Work order —
Scan the records beneath this line for the line holding "Flagged at NHARC_A_CHANNEL_HOLE_D1_CD_MEAS_10: reading" and the line holding "## WHICH TOOL RAN EACH LOT", then transcribe exactly those two and all lines between.

# # # # # # #
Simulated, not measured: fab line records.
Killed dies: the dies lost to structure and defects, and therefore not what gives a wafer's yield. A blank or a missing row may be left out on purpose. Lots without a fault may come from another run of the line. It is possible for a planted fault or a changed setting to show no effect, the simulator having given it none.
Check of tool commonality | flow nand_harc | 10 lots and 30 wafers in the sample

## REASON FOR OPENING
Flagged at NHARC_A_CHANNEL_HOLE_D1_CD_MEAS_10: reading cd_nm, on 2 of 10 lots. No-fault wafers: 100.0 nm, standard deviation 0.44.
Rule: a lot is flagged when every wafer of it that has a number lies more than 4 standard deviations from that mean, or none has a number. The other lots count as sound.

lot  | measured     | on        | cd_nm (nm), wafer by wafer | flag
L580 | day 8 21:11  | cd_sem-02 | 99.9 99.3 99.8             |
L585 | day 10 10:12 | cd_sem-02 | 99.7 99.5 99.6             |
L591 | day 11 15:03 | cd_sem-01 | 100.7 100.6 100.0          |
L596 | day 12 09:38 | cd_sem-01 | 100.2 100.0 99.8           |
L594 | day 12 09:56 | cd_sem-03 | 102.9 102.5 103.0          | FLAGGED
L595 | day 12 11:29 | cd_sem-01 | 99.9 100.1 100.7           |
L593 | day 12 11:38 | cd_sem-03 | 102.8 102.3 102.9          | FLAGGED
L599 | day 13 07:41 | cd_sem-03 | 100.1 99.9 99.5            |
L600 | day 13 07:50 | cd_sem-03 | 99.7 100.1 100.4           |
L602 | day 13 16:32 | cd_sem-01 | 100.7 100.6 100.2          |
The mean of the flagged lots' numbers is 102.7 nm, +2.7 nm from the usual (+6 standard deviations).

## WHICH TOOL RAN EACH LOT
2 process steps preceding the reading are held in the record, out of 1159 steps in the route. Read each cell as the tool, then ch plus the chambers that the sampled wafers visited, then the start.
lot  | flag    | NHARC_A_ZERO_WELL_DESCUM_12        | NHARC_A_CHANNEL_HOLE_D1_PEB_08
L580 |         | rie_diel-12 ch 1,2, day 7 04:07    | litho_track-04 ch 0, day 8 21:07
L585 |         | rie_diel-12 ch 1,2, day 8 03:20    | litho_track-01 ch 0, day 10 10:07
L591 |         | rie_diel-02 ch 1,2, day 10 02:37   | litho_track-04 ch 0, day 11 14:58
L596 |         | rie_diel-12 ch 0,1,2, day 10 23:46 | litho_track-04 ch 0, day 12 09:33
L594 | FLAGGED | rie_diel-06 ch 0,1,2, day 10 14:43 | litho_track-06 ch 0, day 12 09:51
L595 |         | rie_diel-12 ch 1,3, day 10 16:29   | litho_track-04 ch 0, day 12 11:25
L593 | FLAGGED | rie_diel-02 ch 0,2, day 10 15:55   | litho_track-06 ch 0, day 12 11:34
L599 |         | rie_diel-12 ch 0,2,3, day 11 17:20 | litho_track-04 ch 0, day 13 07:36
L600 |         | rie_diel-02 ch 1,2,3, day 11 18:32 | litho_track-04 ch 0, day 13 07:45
# # # # # # #

Exercise answer —
Flagged at NHARC_A_CHANNEL_HOLE_D1_CD_MEAS_10: reading cd_nm, on 2 of 10 lots. No-fault wafers: 100.0 nm, standard deviation 0.44.
Rule: a lot is flagged when every wafer of it that has a number lies more than 4 standard deviations from that mean, or none has a number. The other lots count as sound.

lot  | measured     | on        | cd_nm (nm), wafer by wafer | flag
L580 | day 8 21:11  | cd_sem-02 | 99.9 99.3 99.8             |
L585 | day 10 10:12 | cd_sem-02 | 99.7 99.5 99.6             |
L591 | day 11 15:03 | cd_sem-01 | 100.7 100.6 100.0          |
L596 | day 12 09:38 | cd_sem-01 | 100.2 100.0 99.8           |
L594 | day 12 09:56 | cd_sem-03 | 102.9 102.5 103.0          | FLAGGED
L595 | day 12 11:29 | cd_sem-01 | 99.9 100.1 100.7           |
L593 | day 12 11:38 | cd_sem-03 | 102.8 102.3 102.9          | FLAGGED
L599 | day 13 07:41 | cd_sem-03 | 100.1 99.9 99.5            |
L600 | day 13 07:50 | cd_sem-03 | 99.7 100.1 100.4           |
L602 | day 13 16:32 | cd_sem-01 | 100.7 100.6 100.2          |
The mean of the flagged lots' numbers is 102.7 nm, +2.7 nm from the usual (+6 standard deviations).

## WHICH TOOL RAN EACH LOT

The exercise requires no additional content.